------------------------------------------------
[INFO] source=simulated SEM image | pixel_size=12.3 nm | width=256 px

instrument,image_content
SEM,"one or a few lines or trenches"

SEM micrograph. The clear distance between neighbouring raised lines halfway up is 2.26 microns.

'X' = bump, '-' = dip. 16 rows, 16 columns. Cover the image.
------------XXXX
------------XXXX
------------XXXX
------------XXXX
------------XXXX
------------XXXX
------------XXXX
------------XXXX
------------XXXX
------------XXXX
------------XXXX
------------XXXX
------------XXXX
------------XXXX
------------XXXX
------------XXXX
------------------------------------------------

## Work item:
From the start of the data to the line that holds "SEM micrograph. The", retype each line exactly, with both ends included.

## Task solution:
[INFO] source=simulated SEM image | pixel_size=12.3 nm | width=256 px

instrument,image_content
SEM,"one or a few lines or trenches"

SEM micrograph. The clear distance between neighbouring raised lines halfway up is 2.26 microns.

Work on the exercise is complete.